________________________________________
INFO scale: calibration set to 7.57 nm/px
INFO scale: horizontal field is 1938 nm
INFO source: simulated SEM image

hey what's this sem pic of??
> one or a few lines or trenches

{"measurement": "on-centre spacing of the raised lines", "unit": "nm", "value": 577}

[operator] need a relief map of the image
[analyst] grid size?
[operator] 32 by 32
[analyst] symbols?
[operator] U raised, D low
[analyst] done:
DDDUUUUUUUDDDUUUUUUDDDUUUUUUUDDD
________________________________________

Work order: Line by line, print the listing above exactly.

Written answer:
INFO scale: calibration set to 7.57 nm/px
INFO scale: horizontal field is 1938 nm
INFO source: simulated SEM image

hey what's this sem pic of??
> one or a few lines or trenches

{"measurement": "on-centre spacing of the raised lines", "unit": "nm", "value": 577}

[operator] need a relief map of the image
[analyst] grid size?
[operator] 32 by 32
[analyst] symbols?
[operator] U raised, D low
[analyst] done:
DDDUUUUUUUDDDUUUUUUDDDUUUUUUUDDD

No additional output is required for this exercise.